SOURCE DATA ->
★ ★ ★ ★ ★ ★ ★

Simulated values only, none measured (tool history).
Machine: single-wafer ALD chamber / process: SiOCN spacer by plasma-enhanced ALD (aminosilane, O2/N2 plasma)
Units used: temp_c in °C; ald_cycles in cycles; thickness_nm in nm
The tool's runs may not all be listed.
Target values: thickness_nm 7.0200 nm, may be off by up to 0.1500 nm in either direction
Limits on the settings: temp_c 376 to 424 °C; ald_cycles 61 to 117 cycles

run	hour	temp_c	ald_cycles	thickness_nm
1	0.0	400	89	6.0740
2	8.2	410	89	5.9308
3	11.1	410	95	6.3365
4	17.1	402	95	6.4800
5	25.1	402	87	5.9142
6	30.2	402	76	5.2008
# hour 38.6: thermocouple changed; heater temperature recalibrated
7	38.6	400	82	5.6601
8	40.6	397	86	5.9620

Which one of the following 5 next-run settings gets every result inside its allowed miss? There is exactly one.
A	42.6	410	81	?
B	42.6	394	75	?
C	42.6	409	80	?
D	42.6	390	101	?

★ ★ ★ ★ ★ ★ ★

Your response needs to restate the lines above exactly.

Simulated values only, none measured (tool history).
Machine: single-wafer ALD chamber / process: SiOCN spacer by plasma-enhanced ALD (aminosilane, O2/N2 plasma)
Units used: temp_c in °C; ald_cycles in cycles; thickness_nm in nm
The tool's runs may not all be listed.
Target values: thickness_nm 7.0200 nm, may be off by up to 0.1500 nm in either direction
Limits on the settings: temp_c 376 to 424 °C; ald_cycles 61 to 117 cycles

run	hour	temp_c	ald_cycles	thickness_nm
1	0.0	400	89	6.0740
2	8.2	410	89	5.9308
3	11.1	410	95	6.3365
4	17.1	402	95	6.4800
5	25.1	402	87	5.9142
6	30.2	402	76	5.2008
# hour 38.6: thermocouple changed; heater temperature recalibrated
7	38.6	400	82	5.6601
8	40.6	397	86	5.9620

Which one of the following 5 next-run settings gets every result inside its allowed miss? There is exactly one.
A	42.6	410	81	?
B	42.6	394	75	?
C	42.6	409	80	?
D	42.6	390	101	?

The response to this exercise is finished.